Action item:
In the entries below, find the line with "6 | THK MEAS" and the line with "8 | COAT | KrF resist, thickness 450 nm"; give again those lines and every line between them, exactly.

+++++

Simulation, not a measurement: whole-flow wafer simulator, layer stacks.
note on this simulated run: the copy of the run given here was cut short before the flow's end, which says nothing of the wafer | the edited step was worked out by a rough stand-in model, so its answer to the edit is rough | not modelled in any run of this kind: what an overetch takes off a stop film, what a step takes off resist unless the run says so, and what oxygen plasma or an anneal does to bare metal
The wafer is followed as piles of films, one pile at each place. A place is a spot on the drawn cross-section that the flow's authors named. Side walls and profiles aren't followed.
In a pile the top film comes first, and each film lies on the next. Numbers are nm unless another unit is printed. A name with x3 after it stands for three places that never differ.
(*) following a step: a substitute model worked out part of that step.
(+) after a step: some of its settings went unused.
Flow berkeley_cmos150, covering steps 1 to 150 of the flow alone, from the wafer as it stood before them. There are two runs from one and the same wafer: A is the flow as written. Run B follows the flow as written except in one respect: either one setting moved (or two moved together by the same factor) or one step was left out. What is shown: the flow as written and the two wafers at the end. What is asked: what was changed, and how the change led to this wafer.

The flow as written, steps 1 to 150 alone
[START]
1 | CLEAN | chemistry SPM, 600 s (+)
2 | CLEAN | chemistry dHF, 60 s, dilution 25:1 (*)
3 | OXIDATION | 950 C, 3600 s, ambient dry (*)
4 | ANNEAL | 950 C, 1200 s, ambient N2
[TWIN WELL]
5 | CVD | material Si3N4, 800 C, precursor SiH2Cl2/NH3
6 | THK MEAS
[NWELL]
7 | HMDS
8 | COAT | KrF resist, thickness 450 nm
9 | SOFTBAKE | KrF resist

+++++

Your response:
6 | THK MEAS
[NWELL]
7 | HMDS
8 | COAT | KrF resist, thickness 450 nm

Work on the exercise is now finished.